+---+

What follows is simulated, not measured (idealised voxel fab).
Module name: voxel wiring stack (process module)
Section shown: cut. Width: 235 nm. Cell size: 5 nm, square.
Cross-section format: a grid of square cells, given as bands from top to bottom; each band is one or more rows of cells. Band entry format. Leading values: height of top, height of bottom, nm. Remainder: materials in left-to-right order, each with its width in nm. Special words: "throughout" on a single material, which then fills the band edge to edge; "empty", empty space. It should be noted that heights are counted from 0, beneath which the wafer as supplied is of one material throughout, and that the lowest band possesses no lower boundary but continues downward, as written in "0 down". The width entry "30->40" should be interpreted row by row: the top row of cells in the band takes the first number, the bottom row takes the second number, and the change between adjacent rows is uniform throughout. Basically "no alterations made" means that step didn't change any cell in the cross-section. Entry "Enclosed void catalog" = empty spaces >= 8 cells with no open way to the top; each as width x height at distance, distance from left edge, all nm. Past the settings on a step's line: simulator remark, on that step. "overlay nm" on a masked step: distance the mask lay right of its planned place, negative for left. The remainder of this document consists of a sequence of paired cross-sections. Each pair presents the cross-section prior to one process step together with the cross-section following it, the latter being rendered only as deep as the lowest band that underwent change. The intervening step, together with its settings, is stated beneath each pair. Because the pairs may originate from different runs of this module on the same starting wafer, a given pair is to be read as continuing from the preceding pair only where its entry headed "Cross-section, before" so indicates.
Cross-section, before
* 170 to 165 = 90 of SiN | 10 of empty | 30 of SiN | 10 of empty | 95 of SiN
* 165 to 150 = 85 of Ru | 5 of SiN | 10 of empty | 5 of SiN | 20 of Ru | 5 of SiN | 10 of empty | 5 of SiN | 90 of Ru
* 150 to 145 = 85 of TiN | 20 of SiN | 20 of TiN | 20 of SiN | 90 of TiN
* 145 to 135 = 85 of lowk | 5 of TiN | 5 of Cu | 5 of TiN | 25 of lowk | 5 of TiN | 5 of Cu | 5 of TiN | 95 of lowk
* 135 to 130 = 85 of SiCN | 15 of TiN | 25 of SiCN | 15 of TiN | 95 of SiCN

+---+

- Action item
Taking the records from the top, repeat each line exactly until you have repeated the line that contains "Section shown: cut.".

- Response area
What follows is simulated, not measured (idealised voxel fab).
Module name: voxel wiring stack (process module)
Section shown: cut. Width: 235 nm. Cell size: 5 nm, square.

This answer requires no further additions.